***

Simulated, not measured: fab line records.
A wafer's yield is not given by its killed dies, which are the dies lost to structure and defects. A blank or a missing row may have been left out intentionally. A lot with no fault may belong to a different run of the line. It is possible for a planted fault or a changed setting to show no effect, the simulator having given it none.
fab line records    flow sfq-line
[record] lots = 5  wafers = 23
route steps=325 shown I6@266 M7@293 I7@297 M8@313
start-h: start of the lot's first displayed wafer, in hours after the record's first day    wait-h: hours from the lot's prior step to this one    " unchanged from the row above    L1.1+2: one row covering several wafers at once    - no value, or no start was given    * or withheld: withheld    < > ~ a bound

***

▶ [Brief]:
Across the whole listing, every line must be copied exactly.

▶ [Response area]:
Simulated, not measured: fab line records.
A wafer's yield is not given by its killed dies, which are the dies lost to structure and defects. A blank or a missing row may have been left out intentionally. A lot with no fault may belong to a different run of the line. It is possible for a planted fault or a changed setting to show no effect, the simulator having given it none.
fab line records    flow sfq-line
[record] lots = 5  wafers = 23
route steps=325 shown I6@266 M7@293 I7@297 M8@313
start-h: start of the lot's first displayed wafer, in hours after the record's first day    wait-h: hours from the lot's prior step to this one    " unchanged from the row above    L1.1+2: one row covering several wafers at once    - no value, or no start was given    * or withheld: withheld    < > ~ a bound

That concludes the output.